> [WORK INSTRUCTION] Print each line from the start of the records below up through the line where "The tool may" is found, exactly as given.

#### SOURCE DATA

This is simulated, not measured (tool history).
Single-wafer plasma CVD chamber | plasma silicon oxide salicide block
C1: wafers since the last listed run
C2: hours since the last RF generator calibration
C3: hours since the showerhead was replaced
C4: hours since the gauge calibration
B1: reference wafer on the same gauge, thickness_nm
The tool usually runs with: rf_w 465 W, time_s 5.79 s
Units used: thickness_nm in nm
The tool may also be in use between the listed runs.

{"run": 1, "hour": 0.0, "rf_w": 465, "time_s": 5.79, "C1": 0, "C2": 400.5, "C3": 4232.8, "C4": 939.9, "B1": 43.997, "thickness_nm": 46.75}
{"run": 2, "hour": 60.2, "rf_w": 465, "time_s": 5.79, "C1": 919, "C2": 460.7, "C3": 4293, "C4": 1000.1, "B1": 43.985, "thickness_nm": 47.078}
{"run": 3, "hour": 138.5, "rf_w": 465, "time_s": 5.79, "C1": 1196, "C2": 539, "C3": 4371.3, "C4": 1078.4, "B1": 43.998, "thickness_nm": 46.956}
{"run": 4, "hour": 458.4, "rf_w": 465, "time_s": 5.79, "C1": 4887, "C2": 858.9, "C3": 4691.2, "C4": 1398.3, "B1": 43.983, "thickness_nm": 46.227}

########

> [TASK SOLUTION]
This is simulated, not measured (tool history).
Single-wafer plasma CVD chamber | plasma silicon oxide salicide block
C1: wafers since the last listed run
C2: hours since the last RF generator calibration
C3: hours since the showerhead was replaced
C4: hours since the gauge calibration
B1: reference wafer on the same gauge, thickness_nm
The tool usually runs with: rf_w 465 W, time_s 5.79 s
Units used: thickness_nm in nm
The tool may also be in use between the listed runs.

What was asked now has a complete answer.